= Beginning of Section =

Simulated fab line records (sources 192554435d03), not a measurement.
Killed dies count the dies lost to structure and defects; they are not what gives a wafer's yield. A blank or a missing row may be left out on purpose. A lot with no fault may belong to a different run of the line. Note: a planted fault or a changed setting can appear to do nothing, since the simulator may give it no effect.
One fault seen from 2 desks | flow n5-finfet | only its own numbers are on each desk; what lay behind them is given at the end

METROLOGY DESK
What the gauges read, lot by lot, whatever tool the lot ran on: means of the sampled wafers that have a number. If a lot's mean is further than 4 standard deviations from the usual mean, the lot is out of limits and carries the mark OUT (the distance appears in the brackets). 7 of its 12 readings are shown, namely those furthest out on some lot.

= End of Section =

▶ [Work order] All records should be returned verbatim, none left out.

▶ [Response box]
Simulated fab line records (sources 192554435d03), not a measurement.
Killed dies count the dies lost to structure and defects; they are not what gives a wafer's yield. A blank or a missing row may be left out on purpose. A lot with no fault may belong to a different run of the line. Note: a planted fault or a changed setting can appear to do nothing, since the simulator may give it no effect.
One fault seen from 2 desks | flow n5-finfet | only its own numbers are on each desk; what lay behind them is given at the end

METROLOGY DESK
What the gauges read, lot by lot, whatever tool the lot ran on: means of the sampled wafers that have a number. If a lot's mean is further than 4 standard deviations from the usual mean, the lot is out of limits and carries the mark OUT (the distance appears in the brackets). 7 of its 12 readings are shown, namely those furthest out on some lot.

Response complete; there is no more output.